- Excerpted records:
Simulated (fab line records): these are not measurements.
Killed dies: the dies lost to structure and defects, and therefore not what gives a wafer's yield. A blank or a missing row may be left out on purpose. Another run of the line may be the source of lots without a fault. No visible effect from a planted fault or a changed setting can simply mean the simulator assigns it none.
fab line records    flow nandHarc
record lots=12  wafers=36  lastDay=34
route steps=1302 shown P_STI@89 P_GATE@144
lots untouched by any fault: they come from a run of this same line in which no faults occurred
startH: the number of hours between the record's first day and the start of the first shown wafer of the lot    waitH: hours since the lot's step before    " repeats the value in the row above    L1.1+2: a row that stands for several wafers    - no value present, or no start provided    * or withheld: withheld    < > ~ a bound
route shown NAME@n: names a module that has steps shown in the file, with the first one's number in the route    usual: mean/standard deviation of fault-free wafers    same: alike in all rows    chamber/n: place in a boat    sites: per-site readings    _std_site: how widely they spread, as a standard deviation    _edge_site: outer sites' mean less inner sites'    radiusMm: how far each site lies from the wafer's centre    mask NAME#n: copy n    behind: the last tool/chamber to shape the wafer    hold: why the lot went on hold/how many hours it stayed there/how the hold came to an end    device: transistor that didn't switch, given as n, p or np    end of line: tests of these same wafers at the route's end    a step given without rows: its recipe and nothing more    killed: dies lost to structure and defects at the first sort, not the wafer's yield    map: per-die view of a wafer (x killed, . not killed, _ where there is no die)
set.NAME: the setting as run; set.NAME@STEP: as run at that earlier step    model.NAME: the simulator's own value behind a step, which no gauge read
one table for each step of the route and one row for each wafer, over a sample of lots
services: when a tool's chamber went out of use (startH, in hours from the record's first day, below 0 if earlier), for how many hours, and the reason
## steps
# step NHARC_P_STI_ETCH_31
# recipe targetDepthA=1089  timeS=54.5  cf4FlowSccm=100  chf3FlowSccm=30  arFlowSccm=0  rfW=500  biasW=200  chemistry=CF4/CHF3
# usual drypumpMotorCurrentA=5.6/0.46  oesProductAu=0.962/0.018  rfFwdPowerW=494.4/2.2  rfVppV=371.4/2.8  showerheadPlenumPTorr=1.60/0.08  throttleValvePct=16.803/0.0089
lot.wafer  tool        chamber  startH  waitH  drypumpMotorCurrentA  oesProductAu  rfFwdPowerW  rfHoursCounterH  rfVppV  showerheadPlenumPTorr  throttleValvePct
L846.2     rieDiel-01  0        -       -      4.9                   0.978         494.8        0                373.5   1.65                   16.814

- Requirement: Retype the entries above exactly, but only from the line containing "route steps=1302 shown P_STI@89 P_GATE@144" through the line containing "route shown NAME@n: names", both included.

- Task result:
route steps=1302 shown P_STI@89 P_GATE@144
lots untouched by any fault: they come from a run of this same line in which no faults occurred
startH: the number of hours between the record's first day and the start of the first shown wafer of the lot    waitH: hours since the lot's step before    " repeats the value in the row above    L1.1+2: a row that stands for several wafers    - no value present, or no start provided    * or withheld: withheld    < > ~ a bound
route shown NAME@n: names a module that has steps shown in the file, with the first one's number in the route    usual: mean/standard deviation of fault-free wafers    same: alike in all rows    chamber/n: place in a boat    sites: per-site readings    _std_site: how widely they spread, as a standard deviation    _edge_site: outer sites' mean less inner sites'    radiusMm: how far each site lies from the wafer's centre    mask NAME#n: copy n    behind: the last tool/chamber to shape the wafer    hold: why the lot went on hold/how many hours it stayed there/how the hold came to an end    device: transistor that didn't switch, given as n, p or np    end of line: tests of these same wafers at the route's end    a step given without rows: its recipe and nothing more    killed: dies lost to structure and defects at the first sort, not the wafer's yield    map: per-die view of a wafer (x killed, . not killed, _ where there is no die)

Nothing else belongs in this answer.